→ **INFORMATION**:
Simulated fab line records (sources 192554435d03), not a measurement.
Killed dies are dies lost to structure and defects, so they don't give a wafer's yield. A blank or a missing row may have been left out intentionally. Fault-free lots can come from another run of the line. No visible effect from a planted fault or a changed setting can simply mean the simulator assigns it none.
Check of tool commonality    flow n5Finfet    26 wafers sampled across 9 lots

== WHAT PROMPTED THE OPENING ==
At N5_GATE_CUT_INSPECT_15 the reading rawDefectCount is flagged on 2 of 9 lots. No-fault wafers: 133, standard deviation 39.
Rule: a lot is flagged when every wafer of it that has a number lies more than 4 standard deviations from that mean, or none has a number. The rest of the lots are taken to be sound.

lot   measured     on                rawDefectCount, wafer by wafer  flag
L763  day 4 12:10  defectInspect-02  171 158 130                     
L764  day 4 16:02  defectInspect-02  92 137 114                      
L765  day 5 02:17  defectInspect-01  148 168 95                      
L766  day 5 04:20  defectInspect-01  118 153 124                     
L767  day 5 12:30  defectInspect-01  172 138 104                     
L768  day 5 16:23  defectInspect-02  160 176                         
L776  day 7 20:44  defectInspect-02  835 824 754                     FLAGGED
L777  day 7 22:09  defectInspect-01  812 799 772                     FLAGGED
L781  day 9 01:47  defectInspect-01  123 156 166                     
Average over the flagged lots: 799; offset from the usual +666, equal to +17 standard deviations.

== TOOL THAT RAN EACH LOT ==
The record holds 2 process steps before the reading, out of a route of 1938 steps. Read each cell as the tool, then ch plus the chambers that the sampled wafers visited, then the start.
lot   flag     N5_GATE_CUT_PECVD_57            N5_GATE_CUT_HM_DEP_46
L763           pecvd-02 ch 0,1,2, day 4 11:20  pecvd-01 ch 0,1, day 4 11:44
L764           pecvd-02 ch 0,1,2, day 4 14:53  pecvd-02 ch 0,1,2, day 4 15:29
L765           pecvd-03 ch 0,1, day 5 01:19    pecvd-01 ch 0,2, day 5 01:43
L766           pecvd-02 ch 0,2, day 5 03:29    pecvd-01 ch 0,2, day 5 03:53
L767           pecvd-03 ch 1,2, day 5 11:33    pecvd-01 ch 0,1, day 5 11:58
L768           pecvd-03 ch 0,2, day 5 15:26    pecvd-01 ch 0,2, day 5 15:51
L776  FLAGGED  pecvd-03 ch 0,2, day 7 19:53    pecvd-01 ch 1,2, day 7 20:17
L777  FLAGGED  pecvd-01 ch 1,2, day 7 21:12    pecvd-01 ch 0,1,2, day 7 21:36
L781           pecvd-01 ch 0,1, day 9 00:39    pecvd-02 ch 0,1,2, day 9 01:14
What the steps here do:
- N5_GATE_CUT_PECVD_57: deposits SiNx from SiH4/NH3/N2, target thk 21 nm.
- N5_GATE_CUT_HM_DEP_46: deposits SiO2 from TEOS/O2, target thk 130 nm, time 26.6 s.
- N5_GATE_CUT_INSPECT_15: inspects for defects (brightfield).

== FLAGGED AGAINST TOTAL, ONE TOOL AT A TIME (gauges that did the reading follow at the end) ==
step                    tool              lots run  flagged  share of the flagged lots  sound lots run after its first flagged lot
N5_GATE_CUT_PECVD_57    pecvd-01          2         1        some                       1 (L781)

→ **REQUIREMENT**: If a line falls between the first line of the records and the line containing "Rule: a lot", inclusive, repeat it exactly; leave out all others.

→ **YOUR SOLUTION**:
Simulated fab line records (sources 192554435d03), not a measurement.
Killed dies are dies lost to structure and defects, so they don't give a wafer's yield. A blank or a missing row may have been left out intentionally. Fault-free lots can come from another run of the line. No visible effect from a planted fault or a changed setting can simply mean the simulator assigns it none.
Check of tool commonality    flow n5Finfet    26 wafers sampled across 9 lots

== WHAT PROMPTED THE OPENING ==
At N5_GATE_CUT_INSPECT_15 the reading rawDefectCount is flagged on 2 of 9 lots. No-fault wafers: 133, standard deviation 39.
Rule: a lot is flagged when every wafer of it that has a number lies more than 4 standard deviations from that mean, or none has a number. The rest of the lots are taken to be sound.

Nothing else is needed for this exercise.